Work request >>
With nothing left out, repeat every entry exactly.

■ ■ ■ ■ ■

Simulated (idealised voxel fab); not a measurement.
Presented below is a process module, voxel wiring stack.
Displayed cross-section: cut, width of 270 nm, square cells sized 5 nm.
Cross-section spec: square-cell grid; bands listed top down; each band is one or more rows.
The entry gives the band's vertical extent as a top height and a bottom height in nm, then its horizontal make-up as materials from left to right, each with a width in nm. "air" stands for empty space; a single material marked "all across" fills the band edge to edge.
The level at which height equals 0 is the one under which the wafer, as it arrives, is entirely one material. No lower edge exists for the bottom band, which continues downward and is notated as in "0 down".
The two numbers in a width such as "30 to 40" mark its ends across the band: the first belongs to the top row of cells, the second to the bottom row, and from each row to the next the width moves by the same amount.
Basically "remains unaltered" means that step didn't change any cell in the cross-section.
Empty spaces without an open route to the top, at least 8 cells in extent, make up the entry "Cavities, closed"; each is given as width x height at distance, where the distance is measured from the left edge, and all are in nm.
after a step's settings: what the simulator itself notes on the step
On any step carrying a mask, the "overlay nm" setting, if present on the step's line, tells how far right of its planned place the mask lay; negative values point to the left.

■ ■ ■ ■ ■

Answer box >>
Simulated (idealised voxel fab); not a measurement.
Presented below is a process module, voxel wiring stack.
Displayed cross-section: cut, width of 270 nm, square cells sized 5 nm.
Cross-section spec: square-cell grid; bands listed top down; each band is one or more rows.
The entry gives the band's vertical extent as a top height and a bottom height in nm, then its horizontal make-up as materials from left to right, each with a width in nm. "air" stands for empty space; a single material marked "all across" fills the band edge to edge.
The level at which height equals 0 is the one under which the wafer, as it arrives, is entirely one material. No lower edge exists for the bottom band, which continues downward and is notated as in "0 down".
The two numbers in a width such as "30 to 40" mark its ends across the band: the first belongs to the top row of cells, the second to the bottom row, and from each row to the next the width moves by the same amount.
Basically "remains unaltered" means that step didn't change any cell in the cross-section.
Empty spaces without an open route to the top, at least 8 cells in extent, make up the entry "Cavities, closed"; each is given as width x height at distance, where the distance is measured from the left edge, and all are in nm.
after a step's settings: what the simulator itself notes on the step
On any step carrying a mask, the "overlay nm" setting, if present on the step's line, tells how far right of its planned place the mask lay; negative values point to the left.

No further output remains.